## Task item:
Repeat exactly the lines from the first line of the records through the line containing "Missing number: 7.41", and nothing more.

## Data:
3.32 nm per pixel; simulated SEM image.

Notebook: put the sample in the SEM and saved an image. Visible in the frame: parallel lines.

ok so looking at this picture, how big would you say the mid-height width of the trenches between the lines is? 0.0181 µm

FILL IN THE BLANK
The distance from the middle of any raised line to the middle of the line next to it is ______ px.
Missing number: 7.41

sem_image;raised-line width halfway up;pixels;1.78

## Written reply:
3.32 nm per pixel; simulated SEM image.

Notebook: put the sample in the SEM and saved an image. Visible in the frame: parallel lines.

ok so looking at this picture, how big would you say the mid-height width of the trenches between the lines is? 0.0181 µm

FILL IN THE BLANK
The distance from the middle of any raised line to the middle of the line next to it is ______ px.
Missing number: 7.41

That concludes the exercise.